Records shown:
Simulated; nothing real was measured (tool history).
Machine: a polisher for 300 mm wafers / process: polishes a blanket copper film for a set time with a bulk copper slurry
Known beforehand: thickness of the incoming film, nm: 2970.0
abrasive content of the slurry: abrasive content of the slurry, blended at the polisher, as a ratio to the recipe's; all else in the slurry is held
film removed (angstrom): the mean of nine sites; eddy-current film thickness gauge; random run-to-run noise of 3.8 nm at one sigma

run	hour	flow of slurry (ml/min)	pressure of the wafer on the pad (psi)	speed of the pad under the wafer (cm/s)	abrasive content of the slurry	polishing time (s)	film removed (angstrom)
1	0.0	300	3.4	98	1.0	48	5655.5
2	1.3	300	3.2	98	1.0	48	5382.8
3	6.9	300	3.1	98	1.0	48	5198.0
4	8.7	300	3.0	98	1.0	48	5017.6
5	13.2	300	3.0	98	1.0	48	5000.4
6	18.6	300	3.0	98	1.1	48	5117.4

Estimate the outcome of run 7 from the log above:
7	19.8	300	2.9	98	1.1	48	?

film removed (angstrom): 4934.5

Task item: After reading the listing, write out every line of it exactly.

Exercise response:
Simulated; nothing real was measured (tool history).
Machine: a polisher for 300 mm wafers / process: polishes a blanket copper film for a set time with a bulk copper slurry
Known beforehand: thickness of the incoming film, nm: 2970.0
abrasive content of the slurry: abrasive content of the slurry, blended at the polisher, as a ratio to the recipe's; all else in the slurry is held
film removed (angstrom): the mean of nine sites; eddy-current film thickness gauge; random run-to-run noise of 3.8 nm at one sigma

run	hour	flow of slurry (ml/min)	pressure of the wafer on the pad (psi)	speed of the pad under the wafer (cm/s)	abrasive content of the slurry	polishing time (s)	film removed (angstrom)
1	0.0	300	3.4	98	1.0	48	5655.5
2	1.3	300	3.2	98	1.0	48	5382.8
3	6.9	300	3.1	98	1.0	48	5198.0
4	8.7	300	3.0	98	1.0	48	5017.6
5	13.2	300	3.0	98	1.0	48	5000.4
6	18.6	300	3.0	98	1.1	48	5117.4

Estimate the outcome of run 7 from the log above:
7	19.8	300	2.9	98	1.1	48	?

film removed (angstrom): 4934.5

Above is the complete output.